⟨
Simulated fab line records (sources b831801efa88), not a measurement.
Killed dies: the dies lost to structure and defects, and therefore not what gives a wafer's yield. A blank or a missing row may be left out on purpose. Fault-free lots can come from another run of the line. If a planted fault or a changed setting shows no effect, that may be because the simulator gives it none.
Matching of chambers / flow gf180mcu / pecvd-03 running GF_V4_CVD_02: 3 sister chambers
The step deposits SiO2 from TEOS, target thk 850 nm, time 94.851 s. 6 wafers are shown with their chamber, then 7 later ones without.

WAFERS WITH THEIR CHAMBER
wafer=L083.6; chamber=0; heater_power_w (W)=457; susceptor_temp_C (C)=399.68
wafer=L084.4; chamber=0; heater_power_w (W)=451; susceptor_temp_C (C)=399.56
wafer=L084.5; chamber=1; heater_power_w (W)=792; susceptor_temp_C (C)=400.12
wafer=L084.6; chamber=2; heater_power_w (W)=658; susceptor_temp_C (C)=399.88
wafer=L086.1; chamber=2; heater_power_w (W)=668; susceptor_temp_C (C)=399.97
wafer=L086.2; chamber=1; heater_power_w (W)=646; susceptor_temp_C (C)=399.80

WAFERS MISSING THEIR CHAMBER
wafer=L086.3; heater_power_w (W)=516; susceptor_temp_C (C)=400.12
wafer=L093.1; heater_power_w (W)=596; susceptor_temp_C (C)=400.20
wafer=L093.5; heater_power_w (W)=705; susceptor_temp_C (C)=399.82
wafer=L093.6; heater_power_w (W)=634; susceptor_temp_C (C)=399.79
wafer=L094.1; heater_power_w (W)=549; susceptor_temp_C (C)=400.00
⟩

### Requirement
Beginning with the opening line above, retype the records exactly through the line with "wafer=L083.6; chamber=0; heater_power_w", both ends included.

### Answer section
Simulated fab line records (sources b831801efa88), not a measurement.
Killed dies: the dies lost to structure and defects, and therefore not what gives a wafer's yield. A blank or a missing row may be left out on purpose. Fault-free lots can come from another run of the line. If a planted fault or a changed setting shows no effect, that may be because the simulator gives it none.
Matching of chambers / flow gf180mcu / pecvd-03 running GF_V4_CVD_02: 3 sister chambers
The step deposits SiO2 from TEOS, target thk 850 nm, time 94.851 s. 6 wafers are shown with their chamber, then 7 later ones without.

WAFERS WITH THEIR CHAMBER
wafer=L083.6; chamber=0; heater_power_w (W)=457; susceptor_temp_C (C)=399.68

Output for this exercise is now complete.